# DATA RECORDS
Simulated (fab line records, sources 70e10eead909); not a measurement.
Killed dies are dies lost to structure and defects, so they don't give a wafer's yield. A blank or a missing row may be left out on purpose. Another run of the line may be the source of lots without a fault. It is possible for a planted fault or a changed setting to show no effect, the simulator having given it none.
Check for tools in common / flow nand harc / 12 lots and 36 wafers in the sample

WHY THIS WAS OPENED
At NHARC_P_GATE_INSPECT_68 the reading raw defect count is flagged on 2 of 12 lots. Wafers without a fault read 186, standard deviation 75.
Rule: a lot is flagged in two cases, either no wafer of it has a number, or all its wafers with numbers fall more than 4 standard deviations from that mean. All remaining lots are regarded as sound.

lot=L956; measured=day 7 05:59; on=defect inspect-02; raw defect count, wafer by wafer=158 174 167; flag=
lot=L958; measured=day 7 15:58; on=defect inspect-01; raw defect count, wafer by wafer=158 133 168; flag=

# ASSIGNED TASK
Take the records above and copy them out exactly.

# TASK RESPONSE
Simulated (fab line records, sources 70e10eead909); not a measurement.
Killed dies are dies lost to structure and defects, so they don't give a wafer's yield. A blank or a missing row may be left out on purpose. Another run of the line may be the source of lots without a fault. It is possible for a planted fault or a changed setting to show no effect, the simulator having given it none.
Check for tools in common / flow nand harc / 12 lots and 36 wafers in the sample

WHY THIS WAS OPENED
At NHARC_P_GATE_INSPECT_68 the reading raw defect count is flagged on 2 of 12 lots. Wafers without a fault read 186, standard deviation 75.
Rule: a lot is flagged in two cases, either no wafer of it has a number, or all its wafers with numbers fall more than 4 standard deviations from that mean. All remaining lots are regarded as sound.

lot=L956; measured=day 7 05:59; on=defect inspect-02; raw defect count, wafer by wafer=158 174 167; flag=
lot=L958; measured=day 7 15:58; on=defect inspect-01; raw defect count, wafer by wafer=158 133 168; flag=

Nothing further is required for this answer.